** Data listing **
══════

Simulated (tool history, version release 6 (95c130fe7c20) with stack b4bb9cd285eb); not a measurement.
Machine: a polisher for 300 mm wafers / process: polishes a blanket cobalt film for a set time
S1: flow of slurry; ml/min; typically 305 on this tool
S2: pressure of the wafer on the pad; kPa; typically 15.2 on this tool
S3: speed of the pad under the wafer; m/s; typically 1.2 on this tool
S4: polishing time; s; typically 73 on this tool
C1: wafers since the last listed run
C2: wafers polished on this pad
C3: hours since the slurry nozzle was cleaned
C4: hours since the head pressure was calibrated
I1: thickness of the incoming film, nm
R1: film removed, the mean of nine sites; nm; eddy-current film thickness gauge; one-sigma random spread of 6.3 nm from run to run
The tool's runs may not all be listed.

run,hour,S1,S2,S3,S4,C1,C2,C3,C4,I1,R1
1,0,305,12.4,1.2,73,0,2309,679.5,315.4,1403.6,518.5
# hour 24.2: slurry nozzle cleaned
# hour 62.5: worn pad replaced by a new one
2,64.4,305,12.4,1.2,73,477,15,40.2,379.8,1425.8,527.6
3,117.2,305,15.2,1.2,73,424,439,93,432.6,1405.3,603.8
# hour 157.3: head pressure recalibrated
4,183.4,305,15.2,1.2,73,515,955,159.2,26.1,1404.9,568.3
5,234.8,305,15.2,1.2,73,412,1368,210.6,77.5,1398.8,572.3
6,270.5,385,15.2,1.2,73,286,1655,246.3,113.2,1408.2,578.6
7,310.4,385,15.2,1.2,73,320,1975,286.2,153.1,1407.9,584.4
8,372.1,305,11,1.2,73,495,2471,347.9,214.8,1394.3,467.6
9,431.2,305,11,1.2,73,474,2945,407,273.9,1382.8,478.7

══════

** Work request **
Give back, verbatim, the lines from the top of the entries above through the line containing "8,372.1,305,11,1.2,73,495,2471,347.9,214.8,1394.3,467.6".

** Task answer **
Simulated (tool history, version release 6 (95c130fe7c20) with stack b4bb9cd285eb); not a measurement.
Machine: a polisher for 300 mm wafers / process: polishes a blanket cobalt film for a set time
S1: flow of slurry; ml/min; typically 305 on this tool
S2: pressure of the wafer on the pad; kPa; typically 15.2 on this tool
S3: speed of the pad under the wafer; m/s; typically 1.2 on this tool
S4: polishing time; s; typically 73 on this tool
C1: wafers since the last listed run
C2: wafers polished on this pad
C3: hours since the slurry nozzle was cleaned
C4: hours since the head pressure was calibrated
I1: thickness of the incoming film, nm
R1: film removed, the mean of nine sites; nm; eddy-current film thickness gauge; one-sigma random spread of 6.3 nm from run to run
The tool's runs may not all be listed.

run,hour,S1,S2,S3,S4,C1,C2,C3,C4,I1,R1
1,0,305,12.4,1.2,73,0,2309,679.5,315.4,1403.6,518.5
# hour 24.2: slurry nozzle cleaned
# hour 62.5: worn pad replaced by a new one
2,64.4,305,12.4,1.2,73,477,15,40.2,379.8,1425.8,527.6
3,117.2,305,15.2,1.2,73,424,439,93,432.6,1405.3,603.8
# hour 157.3: head pressure recalibrated
4,183.4,305,15.2,1.2,73,515,955,159.2,26.1,1404.9,568.3
5,234.8,305,15.2,1.2,73,412,1368,210.6,77.5,1398.8,572.3
6,270.5,385,15.2,1.2,73,286,1655,246.3,113.2,1408.2,578.6
7,310.4,385,15.2,1.2,73,320,1975,286.2,153.1,1407.9,584.4
8,372.1,305,11,1.2,73,495,2471,347.9,214.8,1394.3,467.6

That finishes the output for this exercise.